## Provided records
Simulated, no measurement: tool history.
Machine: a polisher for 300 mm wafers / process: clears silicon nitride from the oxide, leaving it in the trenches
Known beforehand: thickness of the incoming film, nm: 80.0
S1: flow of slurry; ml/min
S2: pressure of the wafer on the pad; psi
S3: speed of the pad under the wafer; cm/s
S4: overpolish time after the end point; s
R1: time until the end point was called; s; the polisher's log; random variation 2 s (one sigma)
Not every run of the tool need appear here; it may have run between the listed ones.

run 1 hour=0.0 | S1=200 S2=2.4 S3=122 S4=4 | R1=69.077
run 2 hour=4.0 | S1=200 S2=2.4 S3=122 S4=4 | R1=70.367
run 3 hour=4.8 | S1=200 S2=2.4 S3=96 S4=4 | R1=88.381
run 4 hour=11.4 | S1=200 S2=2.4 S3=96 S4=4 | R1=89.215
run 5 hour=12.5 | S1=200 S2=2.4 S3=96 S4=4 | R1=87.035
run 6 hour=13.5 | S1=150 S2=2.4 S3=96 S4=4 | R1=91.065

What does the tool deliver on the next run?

## Activity
All the records above need to be printed exactly.

## Answer space
Simulated, no measurement: tool history.
Machine: a polisher for 300 mm wafers / process: clears silicon nitride from the oxide, leaving it in the trenches
Known beforehand: thickness of the incoming film, nm: 80.0
S1: flow of slurry; ml/min
S2: pressure of the wafer on the pad; psi
S3: speed of the pad under the wafer; cm/s
S4: overpolish time after the end point; s
R1: time until the end point was called; s; the polisher's log; random variation 2 s (one sigma)
Not every run of the tool need appear here; it may have run between the listed ones.

run 1 hour=0.0 | S1=200 S2=2.4 S3=122 S4=4 | R1=69.077
run 2 hour=4.0 | S1=200 S2=2.4 S3=122 S4=4 | R1=70.367
run 3 hour=4.8 | S1=200 S2=2.4 S3=96 S4=4 | R1=88.381
run 4 hour=11.4 | S1=200 S2=2.4 S3=96 S4=4 | R1=89.215
run 5 hour=12.5 | S1=200 S2=2.4 S3=96 S4=4 | R1=87.035
run 6 hour=13.5 | S1=150 S2=2.4 S3=96 S4=4 | R1=91.065

What does the tool deliver on the next run?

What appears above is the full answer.